An exact, complete copy of the data that follows is needed.

★ ★ ★ ★
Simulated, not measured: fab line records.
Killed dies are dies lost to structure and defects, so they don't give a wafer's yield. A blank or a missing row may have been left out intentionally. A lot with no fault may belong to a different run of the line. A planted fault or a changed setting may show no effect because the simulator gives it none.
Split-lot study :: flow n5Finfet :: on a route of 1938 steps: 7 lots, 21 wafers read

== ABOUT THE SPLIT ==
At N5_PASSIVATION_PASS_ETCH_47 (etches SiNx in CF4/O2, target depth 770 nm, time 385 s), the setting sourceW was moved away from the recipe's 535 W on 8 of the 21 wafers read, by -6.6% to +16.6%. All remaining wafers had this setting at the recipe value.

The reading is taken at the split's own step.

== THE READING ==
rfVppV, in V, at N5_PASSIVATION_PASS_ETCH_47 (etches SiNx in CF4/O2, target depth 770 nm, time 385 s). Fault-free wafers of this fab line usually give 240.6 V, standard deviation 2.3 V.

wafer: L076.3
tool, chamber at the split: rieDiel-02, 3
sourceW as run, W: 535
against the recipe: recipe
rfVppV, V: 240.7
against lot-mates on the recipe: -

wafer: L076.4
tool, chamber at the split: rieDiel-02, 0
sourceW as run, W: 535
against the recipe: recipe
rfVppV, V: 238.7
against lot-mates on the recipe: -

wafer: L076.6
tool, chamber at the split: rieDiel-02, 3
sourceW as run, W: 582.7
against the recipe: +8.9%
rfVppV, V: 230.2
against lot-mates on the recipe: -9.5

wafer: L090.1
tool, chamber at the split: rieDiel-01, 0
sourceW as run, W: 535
★ ★ ★ ★

» Task result
Simulated, not measured: fab line records.
Killed dies are dies lost to structure and defects, so they don't give a wafer's yield. A blank or a missing row may have been left out intentionally. A lot with no fault may belong to a different run of the line. A planted fault or a changed setting may show no effect because the simulator gives it none.
Split-lot study :: flow n5Finfet :: on a route of 1938 steps: 7 lots, 21 wafers read

== ABOUT THE SPLIT ==
At N5_PASSIVATION_PASS_ETCH_47 (etches SiNx in CF4/O2, target depth 770 nm, time 385 s), the setting sourceW was moved away from the recipe's 535 W on 8 of the 21 wafers read, by -6.6% to +16.6%. All remaining wafers had this setting at the recipe value.

The reading is taken at the split's own step.

== THE READING ==
rfVppV, in V, at N5_PASSIVATION_PASS_ETCH_47 (etches SiNx in CF4/O2, target depth 770 nm, time 385 s). Fault-free wafers of this fab line usually give 240.6 V, standard deviation 2.3 V.

wafer: L076.3
tool, chamber at the split: rieDiel-02, 3
sourceW as run, W: 535
against the recipe: recipe
rfVppV, V: 240.7
against lot-mates on the recipe: -

wafer: L076.4
tool, chamber at the split: rieDiel-02, 0
sourceW as run, W: 535
against the recipe: recipe
rfVppV, V: 238.7
against lot-mates on the recipe: -

wafer: L076.6
tool, chamber at the split: rieDiel-02, 3
sourceW as run, W: 582.7
against the recipe: +8.9%
rfVppV, V: 230.2
against lot-mates on the recipe: -9.5

wafer: L090.1
tool, chamber at the split: rieDiel-01, 0
sourceW as run, W: 535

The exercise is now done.